> _Extracted records_:
== == ==

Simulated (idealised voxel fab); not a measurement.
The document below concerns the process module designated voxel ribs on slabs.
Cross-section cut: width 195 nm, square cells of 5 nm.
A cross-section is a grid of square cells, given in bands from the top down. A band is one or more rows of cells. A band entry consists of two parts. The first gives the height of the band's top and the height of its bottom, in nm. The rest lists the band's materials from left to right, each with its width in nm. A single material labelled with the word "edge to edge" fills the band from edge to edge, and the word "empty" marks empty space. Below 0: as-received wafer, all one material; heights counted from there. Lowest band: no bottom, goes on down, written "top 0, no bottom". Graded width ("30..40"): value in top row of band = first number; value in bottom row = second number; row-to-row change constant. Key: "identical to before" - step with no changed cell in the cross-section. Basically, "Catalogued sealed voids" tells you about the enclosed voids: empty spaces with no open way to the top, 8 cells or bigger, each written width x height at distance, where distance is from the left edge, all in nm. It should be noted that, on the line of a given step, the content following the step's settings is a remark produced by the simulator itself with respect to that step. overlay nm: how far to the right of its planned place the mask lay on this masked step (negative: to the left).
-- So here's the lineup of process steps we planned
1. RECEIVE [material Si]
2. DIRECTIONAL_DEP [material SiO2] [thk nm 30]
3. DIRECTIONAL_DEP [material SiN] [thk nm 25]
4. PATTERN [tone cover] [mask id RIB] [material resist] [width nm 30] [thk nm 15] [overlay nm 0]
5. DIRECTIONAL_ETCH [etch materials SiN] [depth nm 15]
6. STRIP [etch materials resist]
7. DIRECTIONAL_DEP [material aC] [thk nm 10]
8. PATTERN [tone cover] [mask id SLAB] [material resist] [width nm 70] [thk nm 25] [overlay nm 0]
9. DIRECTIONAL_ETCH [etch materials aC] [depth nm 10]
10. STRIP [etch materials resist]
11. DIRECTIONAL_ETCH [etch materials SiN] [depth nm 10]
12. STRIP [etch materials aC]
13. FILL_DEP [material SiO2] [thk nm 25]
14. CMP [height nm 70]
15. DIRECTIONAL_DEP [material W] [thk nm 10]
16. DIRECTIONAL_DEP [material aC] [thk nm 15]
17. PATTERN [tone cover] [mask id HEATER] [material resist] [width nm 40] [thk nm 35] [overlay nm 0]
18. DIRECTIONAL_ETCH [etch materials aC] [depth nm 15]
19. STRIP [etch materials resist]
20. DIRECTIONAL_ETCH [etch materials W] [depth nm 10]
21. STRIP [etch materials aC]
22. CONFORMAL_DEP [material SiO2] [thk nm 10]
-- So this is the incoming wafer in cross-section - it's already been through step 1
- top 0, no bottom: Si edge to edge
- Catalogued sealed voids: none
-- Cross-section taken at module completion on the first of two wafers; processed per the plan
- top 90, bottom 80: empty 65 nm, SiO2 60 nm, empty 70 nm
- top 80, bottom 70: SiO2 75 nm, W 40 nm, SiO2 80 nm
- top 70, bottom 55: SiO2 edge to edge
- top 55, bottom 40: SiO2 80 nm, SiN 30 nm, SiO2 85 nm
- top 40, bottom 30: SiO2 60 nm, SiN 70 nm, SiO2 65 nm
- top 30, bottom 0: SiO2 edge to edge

== == ==

> _Action item_:
Exactly those lines that run from the start of the listing to the line containing "Cross-section cut: width" should be output, and no others.

> _Written solution_:
Simulated (idealised voxel fab); not a measurement.
The document below concerns the process module designated voxel ribs on slabs.
Cross-section cut: width 195 nm, square cells of 5 nm.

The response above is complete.